Work task:
When the line with "the cross-section changed." is reached, include it and stop; before that, copy each line of the listing exactly from the first.

-------------------------
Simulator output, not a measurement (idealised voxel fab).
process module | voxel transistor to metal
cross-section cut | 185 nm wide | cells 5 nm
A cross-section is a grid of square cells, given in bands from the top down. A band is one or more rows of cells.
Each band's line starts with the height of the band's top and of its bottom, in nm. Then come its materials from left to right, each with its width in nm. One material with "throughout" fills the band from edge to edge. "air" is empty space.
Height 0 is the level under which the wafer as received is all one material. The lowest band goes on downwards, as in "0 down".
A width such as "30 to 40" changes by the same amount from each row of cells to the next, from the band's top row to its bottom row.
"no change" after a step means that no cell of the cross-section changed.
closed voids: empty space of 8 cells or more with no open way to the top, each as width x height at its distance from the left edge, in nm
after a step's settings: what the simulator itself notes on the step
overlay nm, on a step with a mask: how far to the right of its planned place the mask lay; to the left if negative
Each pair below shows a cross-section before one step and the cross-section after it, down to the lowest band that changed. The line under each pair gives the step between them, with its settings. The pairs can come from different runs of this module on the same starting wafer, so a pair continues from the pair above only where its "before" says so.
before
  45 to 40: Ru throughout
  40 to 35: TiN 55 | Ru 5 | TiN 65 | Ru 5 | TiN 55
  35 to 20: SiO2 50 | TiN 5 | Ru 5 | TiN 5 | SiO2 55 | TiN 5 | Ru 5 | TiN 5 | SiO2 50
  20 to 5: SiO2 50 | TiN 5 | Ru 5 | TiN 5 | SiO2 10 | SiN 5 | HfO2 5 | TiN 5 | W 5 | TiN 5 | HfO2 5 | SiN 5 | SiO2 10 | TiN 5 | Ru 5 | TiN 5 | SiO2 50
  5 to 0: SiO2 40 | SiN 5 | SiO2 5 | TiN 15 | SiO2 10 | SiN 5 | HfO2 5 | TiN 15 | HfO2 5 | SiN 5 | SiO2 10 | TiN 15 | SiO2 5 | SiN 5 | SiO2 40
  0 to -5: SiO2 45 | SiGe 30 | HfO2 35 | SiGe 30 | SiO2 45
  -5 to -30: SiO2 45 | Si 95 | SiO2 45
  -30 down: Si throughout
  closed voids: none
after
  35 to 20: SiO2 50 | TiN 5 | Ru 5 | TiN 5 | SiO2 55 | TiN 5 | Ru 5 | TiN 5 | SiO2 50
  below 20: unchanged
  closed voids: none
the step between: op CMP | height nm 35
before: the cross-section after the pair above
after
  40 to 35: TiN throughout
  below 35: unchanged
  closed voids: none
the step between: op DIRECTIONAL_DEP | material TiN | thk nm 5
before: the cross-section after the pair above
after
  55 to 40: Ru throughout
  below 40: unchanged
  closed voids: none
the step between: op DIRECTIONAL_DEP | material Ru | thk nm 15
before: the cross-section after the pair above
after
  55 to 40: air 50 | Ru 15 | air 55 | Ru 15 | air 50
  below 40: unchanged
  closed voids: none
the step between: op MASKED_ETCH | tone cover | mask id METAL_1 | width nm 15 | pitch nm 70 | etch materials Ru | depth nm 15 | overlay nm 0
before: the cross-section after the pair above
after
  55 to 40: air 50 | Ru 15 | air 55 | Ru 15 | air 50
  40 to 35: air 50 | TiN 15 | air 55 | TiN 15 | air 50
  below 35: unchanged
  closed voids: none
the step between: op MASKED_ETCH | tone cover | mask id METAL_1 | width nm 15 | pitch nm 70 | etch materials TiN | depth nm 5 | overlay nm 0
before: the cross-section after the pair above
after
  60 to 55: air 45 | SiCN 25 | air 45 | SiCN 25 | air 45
-------------------------

Written answer:
Simulator output, not a measurement (idealised voxel fab).
process module | voxel transistor to metal
cross-section cut | 185 nm wide | cells 5 nm
A cross-section is a grid of square cells, given in bands from the top down. A band is one or more rows of cells.
Each band's line starts with the height of the band's top and of its bottom, in nm. Then come its materials from left to right, each with its width in nm. One material with "throughout" fills the band from edge to edge. "air" is empty space.
Height 0 is the level under which the wafer as received is all one material. The lowest band goes on downwards, as in "0 down".
A width such as "30 to 40" changes by the same amount from each row of cells to the next, from the band's top row to its bottom row.
"no change" after a step means that no cell of the cross-section changed.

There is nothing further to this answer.